## Records supplied
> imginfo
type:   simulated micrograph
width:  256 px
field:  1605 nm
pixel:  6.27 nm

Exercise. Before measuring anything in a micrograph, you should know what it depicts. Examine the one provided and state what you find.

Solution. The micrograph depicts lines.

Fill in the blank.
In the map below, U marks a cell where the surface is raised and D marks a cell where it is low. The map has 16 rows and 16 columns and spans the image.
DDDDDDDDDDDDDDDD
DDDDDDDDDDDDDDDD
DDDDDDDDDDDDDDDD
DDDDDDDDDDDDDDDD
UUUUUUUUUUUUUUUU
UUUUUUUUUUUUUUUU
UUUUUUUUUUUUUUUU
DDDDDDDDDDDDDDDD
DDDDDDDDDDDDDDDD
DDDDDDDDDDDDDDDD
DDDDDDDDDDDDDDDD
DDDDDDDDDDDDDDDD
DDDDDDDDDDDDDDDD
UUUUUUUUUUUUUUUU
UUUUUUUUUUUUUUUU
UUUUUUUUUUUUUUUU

## Required action
Exact copies of all the records are to be printed.

## Written reply
> imginfo
type:   simulated micrograph
width:  256 px
field:  1605 nm
pixel:  6.27 nm

Exercise. Before measuring anything in a micrograph, you should know what it depicts. Examine the one provided and state what you find.

Solution. The micrograph depicts lines.

Fill in the blank.
In the map below, U marks a cell where the surface is raised and D marks a cell where it is low. The map has 16 rows and 16 columns and spans the image.
DDDDDDDDDDDDDDDD
DDDDDDDDDDDDDDDD
DDDDDDDDDDDDDDDD
DDDDDDDDDDDDDDDD
UUUUUUUUUUUUUUUU
UUUUUUUUUUUUUUUU
UUUUUUUUUUUUUUUU
DDDDDDDDDDDDDDDD
DDDDDDDDDDDDDDDD
DDDDDDDDDDDDDDDD
DDDDDDDDDDDDDDDD
DDDDDDDDDDDDDDDD
DDDDDDDDDDDDDDDD
UUUUUUUUUUUUUUUU
UUUUUUUUUUUUUUUU
UUUUUUUUUUUUUUUU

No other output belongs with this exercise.